Requirement =>
Your answer should be the records below, written out exactly.

Extracted records =>
※
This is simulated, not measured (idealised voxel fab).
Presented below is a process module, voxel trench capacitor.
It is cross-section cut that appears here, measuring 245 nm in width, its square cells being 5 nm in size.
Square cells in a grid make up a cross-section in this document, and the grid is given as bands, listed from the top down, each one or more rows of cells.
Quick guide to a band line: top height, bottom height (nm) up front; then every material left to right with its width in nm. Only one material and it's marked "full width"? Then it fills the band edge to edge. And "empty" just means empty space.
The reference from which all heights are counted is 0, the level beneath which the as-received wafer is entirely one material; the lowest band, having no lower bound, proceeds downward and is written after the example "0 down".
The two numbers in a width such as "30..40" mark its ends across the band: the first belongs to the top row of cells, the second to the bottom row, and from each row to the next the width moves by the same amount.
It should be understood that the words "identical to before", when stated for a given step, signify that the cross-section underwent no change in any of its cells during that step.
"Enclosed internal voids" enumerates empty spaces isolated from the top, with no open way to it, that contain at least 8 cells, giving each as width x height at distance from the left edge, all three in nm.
※

Response =>
This is simulated, not measured (idealised voxel fab).
Presented below is a process module, voxel trench capacitor.
It is cross-section cut that appears here, measuring 245 nm in width, its square cells being 5 nm in size.
Square cells in a grid make up a cross-section in this document, and the grid is given as bands, listed from the top down, each one or more rows of cells.
Quick guide to a band line: top height, bottom height (nm) up front; then every material left to right with its width in nm. Only one material and it's marked "full width"? Then it fills the band edge to edge. And "empty" just means empty space.
The reference from which all heights are counted is 0, the level beneath which the as-received wafer is entirely one material; the lowest band, having no lower bound, proceeds downward and is written after the example "0 down".
The two numbers in a width such as "30..40" mark its ends across the band: the first belongs to the top row of cells, the second to the bottom row, and from each row to the next the width moves by the same amount.
It should be understood that the words "identical to before", when stated for a given step, signify that the cross-section underwent no change in any of its cells during that step.
"Enclosed internal voids" enumerates empty spaces isolated from the top, with no open way to it, that contain at least 8 cells, giving each as width x height at distance from the left edge, all three in nm.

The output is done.